* _ACTION ITEM_: Give back all the records exactly, keeping every line whole.

* _INFORMATION PROVIDED_:
○ ○ ○ ○

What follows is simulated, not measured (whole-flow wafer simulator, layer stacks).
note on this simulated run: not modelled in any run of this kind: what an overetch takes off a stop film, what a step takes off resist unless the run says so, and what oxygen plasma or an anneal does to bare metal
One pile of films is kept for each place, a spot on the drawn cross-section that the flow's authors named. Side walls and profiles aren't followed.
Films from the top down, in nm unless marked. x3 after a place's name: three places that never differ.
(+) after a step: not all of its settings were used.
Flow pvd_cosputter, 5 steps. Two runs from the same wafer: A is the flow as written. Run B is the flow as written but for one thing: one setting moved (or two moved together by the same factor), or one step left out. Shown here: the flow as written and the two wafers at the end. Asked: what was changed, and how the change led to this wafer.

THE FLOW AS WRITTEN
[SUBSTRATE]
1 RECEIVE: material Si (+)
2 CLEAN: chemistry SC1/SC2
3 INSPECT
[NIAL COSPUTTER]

○ ○ ○ ○

* _ANSWER AREA_:
What follows is simulated, not measured (whole-flow wafer simulator, layer stacks).
note on this simulated run: not modelled in any run of this kind: what an overetch takes off a stop film, what a step takes off resist unless the run says so, and what oxygen plasma or an anneal does to bare metal
One pile of films is kept for each place, a spot on the drawn cross-section that the flow's authors named. Side walls and profiles aren't followed.
Films from the top down, in nm unless marked. x3 after a place's name: three places that never differ.
(+) after a step: not all of its settings were used.
Flow pvd_cosputter, 5 steps. Two runs from the same wafer: A is the flow as written. Run B is the flow as written but for one thing: one setting moved (or two moved together by the same factor), or one step left out. Shown here: the flow as written and the two wafers at the end. Asked: what was changed, and how the change led to this wafer.

THE FLOW AS WRITTEN
[SUBSTRATE]
1 RECEIVE: material Si (+)
2 CLEAN: chemistry SC1/SC2
3 INSPECT
[NIAL COSPUTTER]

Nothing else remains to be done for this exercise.